• _WORK TASK_: In the entries that follow, the lines from the one with "P3: pattern etch" through the one with "P4: via etch" are the ones to write out, exactly and with both ends included. Nothing else should appear.

• _GIVEN RECORDS_:
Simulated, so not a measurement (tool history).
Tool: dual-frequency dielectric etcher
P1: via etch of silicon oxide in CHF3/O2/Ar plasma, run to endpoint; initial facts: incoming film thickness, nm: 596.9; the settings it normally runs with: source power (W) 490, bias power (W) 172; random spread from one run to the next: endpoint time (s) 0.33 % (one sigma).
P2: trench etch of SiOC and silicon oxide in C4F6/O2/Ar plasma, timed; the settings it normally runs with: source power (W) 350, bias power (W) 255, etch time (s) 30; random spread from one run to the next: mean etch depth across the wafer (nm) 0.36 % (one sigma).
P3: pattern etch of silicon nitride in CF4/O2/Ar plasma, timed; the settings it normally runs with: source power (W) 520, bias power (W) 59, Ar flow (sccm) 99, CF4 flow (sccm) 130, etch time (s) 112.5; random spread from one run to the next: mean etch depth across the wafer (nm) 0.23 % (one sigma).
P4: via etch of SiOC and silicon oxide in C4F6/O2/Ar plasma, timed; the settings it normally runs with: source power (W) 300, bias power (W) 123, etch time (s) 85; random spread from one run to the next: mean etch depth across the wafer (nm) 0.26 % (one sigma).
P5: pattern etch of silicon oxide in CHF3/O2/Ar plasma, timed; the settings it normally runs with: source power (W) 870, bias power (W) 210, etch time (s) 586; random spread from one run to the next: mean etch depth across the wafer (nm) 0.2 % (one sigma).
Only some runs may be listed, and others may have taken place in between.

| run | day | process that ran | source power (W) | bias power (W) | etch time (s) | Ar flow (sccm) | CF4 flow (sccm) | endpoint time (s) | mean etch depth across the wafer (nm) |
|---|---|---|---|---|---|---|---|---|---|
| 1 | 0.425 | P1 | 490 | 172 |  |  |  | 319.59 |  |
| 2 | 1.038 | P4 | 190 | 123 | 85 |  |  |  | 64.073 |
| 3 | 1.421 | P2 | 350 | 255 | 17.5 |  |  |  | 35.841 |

• _EXERCISE OUTPUT_:
P3: pattern etch of silicon nitride in CF4/O2/Ar plasma, timed; the settings it normally runs with: source power (W) 520, bias power (W) 59, Ar flow (sccm) 99, CF4 flow (sccm) 130, etch time (s) 112.5; random spread from one run to the next: mean etch depth across the wafer (nm) 0.23 % (one sigma).
P4: via etch of SiOC and silicon oxide in C4F6/O2/Ar plasma, timed; the settings it normally runs with: source power (W) 300, bias power (W) 123, etch time (s) 85; random spread from one run to the next: mean etch depth across the wafer (nm) 0.26 % (one sigma).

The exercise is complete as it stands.